WORK ITEM: Leave every entry as it is and write the data out in full.

-----

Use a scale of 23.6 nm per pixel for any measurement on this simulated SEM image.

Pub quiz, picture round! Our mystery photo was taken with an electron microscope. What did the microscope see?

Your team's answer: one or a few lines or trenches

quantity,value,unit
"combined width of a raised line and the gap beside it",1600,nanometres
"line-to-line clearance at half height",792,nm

-----

RESPONSE AREA:
Use a scale of 23.6 nm per pixel for any measurement on this simulated SEM image.

Pub quiz, picture round! Our mystery photo was taken with an electron microscope. What did the microscope see?

Your team's answer: one or a few lines or trenches

quantity,value,unit
"combined width of a raised line and the gap beside it",1600,nanometres
"line-to-line clearance at half height",792,nm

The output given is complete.